Task item:
Retype the entries. Match them exactly.

[Start of Attachment]
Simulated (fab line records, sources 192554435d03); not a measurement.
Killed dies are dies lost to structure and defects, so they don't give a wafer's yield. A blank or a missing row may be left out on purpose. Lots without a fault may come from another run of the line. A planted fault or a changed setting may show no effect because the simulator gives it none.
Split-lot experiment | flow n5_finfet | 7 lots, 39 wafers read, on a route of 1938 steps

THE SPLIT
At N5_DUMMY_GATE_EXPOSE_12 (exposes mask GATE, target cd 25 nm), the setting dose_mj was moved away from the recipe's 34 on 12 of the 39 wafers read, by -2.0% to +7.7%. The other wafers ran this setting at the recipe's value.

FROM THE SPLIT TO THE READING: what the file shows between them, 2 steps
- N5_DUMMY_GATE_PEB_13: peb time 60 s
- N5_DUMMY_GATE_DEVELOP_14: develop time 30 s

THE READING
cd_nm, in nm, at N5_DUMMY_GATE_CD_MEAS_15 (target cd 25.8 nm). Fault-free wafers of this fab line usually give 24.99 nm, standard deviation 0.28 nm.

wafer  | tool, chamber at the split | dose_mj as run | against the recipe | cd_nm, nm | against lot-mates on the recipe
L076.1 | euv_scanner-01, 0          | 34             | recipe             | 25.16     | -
[End of Attachment]

Exercise solution:
Simulated (fab line records, sources 192554435d03); not a measurement.
Killed dies are dies lost to structure and defects, so they don't give a wafer's yield. A blank or a missing row may be left out on purpose. Lots without a fault may come from another run of the line. A planted fault or a changed setting may show no effect because the simulator gives it none.
Split-lot experiment | flow n5_finfet | 7 lots, 39 wafers read, on a route of 1938 steps

THE SPLIT
At N5_DUMMY_GATE_EXPOSE_12 (exposes mask GATE, target cd 25 nm), the setting dose_mj was moved away from the recipe's 34 on 12 of the 39 wafers read, by -2.0% to +7.7%. The other wafers ran this setting at the recipe's value.

FROM THE SPLIT TO THE READING: what the file shows between them, 2 steps
- N5_DUMMY_GATE_PEB_13: peb time 60 s
- N5_DUMMY_GATE_DEVELOP_14: develop time 30 s

THE READING
cd_nm, in nm, at N5_DUMMY_GATE_CD_MEAS_15 (target cd 25.8 nm). Fault-free wafers of this fab line usually give 24.99 nm, standard deviation 0.28 nm.

wafer  | tool, chamber at the split | dose_mj as run | against the recipe | cd_nm, nm | against lot-mates on the recipe
L076.1 | euv_scanner-01, 0          | 34             | recipe             | 25.16     | -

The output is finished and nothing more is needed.